============

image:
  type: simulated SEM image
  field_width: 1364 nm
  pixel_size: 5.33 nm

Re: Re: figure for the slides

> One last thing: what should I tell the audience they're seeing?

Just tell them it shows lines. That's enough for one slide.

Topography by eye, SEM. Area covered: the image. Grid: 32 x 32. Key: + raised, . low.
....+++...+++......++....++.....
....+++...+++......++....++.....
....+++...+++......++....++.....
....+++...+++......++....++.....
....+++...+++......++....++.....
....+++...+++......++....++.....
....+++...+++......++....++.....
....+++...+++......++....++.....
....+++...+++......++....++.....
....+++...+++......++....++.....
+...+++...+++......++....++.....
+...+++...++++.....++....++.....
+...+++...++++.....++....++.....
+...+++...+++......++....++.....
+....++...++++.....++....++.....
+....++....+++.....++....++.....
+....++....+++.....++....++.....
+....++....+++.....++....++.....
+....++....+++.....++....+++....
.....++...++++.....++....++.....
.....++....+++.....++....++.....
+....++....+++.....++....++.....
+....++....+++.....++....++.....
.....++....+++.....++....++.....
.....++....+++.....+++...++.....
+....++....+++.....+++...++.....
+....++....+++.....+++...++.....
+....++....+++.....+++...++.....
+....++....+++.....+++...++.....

============

Once more, write down the full material exactly as it appears.

image:
  type: simulated SEM image
  field_width: 1364 nm
  pixel_size: 5.33 nm

Re: Re: figure for the slides

> One last thing: what should I tell the audience they're seeing?

Just tell them it shows lines. That's enough for one slide.

Topography by eye, SEM. Area covered: the image. Grid: 32 x 32. Key: + raised, . low.
....+++...+++......++....++.....
....+++...+++......++....++.....
....+++...+++......++....++.....
....+++...+++......++....++.....
....+++...+++......++....++.....
....+++...+++......++....++.....
....+++...+++......++....++.....
....+++...+++......++....++.....
....+++...+++......++....++.....
....+++...+++......++....++.....
+...+++...+++......++....++.....
+...+++...++++.....++....++.....
+...+++...++++.....++....++.....
+...+++...+++......++....++.....
+....++...++++.....++....++.....
+....++....+++.....++....++.....
+....++....+++.....++....++.....
+....++....+++.....++....++.....
+....++....+++.....++....+++....
.....++...++++.....++....++.....
.....++....+++.....++....++.....
+....++....+++.....++....++.....
+....++....+++.....++....++.....
.....++....+++.....++....++.....
.....++....+++.....+++...++.....
+....++....+++.....+++...++.....
+....++....+++.....+++...++.....
+....++....+++.....+++...++.....
+....++....+++.....+++...++.....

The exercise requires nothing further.